The data:
────────────────
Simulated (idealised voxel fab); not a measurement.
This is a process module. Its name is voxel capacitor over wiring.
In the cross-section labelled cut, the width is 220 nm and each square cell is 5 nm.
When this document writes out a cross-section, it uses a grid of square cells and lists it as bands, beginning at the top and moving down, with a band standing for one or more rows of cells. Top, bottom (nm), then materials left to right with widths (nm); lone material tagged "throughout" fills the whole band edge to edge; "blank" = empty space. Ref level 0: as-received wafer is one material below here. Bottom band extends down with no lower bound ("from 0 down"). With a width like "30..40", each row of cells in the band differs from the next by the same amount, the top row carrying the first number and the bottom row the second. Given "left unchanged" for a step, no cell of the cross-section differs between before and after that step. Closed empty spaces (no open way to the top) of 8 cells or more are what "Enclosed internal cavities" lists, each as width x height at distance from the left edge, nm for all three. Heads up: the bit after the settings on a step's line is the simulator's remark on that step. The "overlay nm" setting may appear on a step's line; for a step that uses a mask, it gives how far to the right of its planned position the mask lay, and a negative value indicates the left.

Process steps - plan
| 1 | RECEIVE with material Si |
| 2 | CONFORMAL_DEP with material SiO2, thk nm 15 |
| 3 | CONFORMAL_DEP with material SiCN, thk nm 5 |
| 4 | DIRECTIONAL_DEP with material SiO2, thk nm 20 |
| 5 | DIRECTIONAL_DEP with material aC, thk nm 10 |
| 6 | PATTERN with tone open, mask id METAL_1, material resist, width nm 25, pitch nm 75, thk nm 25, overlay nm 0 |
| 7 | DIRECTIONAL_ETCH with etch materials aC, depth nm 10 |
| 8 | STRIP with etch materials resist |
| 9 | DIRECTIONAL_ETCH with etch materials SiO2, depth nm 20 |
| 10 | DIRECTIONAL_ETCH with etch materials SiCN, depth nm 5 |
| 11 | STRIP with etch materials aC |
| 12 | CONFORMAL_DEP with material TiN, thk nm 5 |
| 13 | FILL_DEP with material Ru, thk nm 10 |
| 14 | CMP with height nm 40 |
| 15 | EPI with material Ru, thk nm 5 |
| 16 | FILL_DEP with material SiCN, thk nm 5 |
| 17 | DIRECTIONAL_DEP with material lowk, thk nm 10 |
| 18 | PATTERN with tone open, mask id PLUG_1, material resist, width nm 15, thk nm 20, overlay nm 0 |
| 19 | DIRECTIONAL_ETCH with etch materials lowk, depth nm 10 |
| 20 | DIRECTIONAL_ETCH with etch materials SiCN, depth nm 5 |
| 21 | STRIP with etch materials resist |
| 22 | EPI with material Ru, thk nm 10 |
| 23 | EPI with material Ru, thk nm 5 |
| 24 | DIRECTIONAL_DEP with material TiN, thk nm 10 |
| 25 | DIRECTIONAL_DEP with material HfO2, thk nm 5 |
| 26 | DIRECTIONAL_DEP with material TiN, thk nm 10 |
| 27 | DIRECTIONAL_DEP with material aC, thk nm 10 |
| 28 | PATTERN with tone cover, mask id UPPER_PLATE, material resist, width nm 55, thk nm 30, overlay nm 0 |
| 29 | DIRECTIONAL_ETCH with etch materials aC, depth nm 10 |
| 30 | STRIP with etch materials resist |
────────────────

Action item:
Print the records above verbatim from their first line to the line containing "In the cross-section", both included, and stop there.

Expected answer:
Simulated (idealised voxel fab); not a measurement.
This is a process module. Its name is voxel capacitor over wiring.
In the cross-section labelled cut, the width is 220 nm and each square cell is 5 nm.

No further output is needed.